───

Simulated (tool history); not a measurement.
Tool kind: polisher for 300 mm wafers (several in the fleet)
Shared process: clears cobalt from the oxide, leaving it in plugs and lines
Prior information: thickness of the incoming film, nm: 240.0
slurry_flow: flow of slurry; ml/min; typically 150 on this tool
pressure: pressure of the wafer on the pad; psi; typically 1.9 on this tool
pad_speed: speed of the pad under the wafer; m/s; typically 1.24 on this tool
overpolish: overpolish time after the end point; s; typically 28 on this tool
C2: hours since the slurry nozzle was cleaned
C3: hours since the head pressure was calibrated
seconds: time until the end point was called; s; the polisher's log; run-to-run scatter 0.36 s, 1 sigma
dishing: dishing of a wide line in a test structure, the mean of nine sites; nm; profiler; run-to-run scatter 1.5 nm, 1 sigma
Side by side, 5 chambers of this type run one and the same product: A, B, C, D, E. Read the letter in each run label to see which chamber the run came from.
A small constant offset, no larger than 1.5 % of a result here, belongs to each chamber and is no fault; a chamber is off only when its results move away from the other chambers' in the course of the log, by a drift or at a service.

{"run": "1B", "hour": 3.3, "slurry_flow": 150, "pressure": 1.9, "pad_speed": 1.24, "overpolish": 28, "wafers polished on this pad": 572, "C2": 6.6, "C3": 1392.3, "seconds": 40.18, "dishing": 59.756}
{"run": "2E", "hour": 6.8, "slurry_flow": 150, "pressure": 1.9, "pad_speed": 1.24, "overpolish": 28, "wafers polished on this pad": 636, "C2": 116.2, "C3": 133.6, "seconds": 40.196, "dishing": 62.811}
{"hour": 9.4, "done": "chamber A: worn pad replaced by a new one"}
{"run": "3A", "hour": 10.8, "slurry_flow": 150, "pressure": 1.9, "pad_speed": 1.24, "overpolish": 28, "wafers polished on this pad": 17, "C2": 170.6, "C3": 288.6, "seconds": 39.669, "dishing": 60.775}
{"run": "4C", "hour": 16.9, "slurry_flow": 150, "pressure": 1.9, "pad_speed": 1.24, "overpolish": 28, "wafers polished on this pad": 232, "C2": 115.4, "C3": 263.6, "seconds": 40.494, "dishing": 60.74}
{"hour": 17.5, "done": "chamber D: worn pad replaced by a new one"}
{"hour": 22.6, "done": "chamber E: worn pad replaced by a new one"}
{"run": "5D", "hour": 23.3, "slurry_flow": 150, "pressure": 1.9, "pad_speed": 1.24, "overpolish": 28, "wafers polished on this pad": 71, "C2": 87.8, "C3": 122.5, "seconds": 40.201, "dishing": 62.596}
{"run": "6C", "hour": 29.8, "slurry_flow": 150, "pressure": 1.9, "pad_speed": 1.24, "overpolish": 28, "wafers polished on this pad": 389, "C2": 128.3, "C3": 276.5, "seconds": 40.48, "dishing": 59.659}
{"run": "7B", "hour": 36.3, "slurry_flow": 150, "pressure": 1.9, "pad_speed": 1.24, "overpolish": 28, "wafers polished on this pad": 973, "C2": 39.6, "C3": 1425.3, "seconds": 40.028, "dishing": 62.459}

───

■ **REQUIREMENT**
Repeat the records above line by line, from the first line through the line that contains "dishing: dishing of".

■ **ANSWER AREA**
Simulated (tool history); not a measurement.
Tool kind: polisher for 300 mm wafers (several in the fleet)
Shared process: clears cobalt from the oxide, leaving it in plugs and lines
Prior information: thickness of the incoming film, nm: 240.0
slurry_flow: flow of slurry; ml/min; typically 150 on this tool
pressure: pressure of the wafer on the pad; psi; typically 1.9 on this tool
pad_speed: speed of the pad under the wafer; m/s; typically 1.24 on this tool
overpolish: overpolish time after the end point; s; typically 28 on this tool
C2: hours since the slurry nozzle was cleaned
C3: hours since the head pressure was calibrated
seconds: time until the end point was called; s; the polisher's log; run-to-run scatter 0.36 s, 1 sigma
dishing: dishing of a wide line in a test structure, the mean of nine sites; nm; profiler; run-to-run scatter 1.5 nm, 1 sigma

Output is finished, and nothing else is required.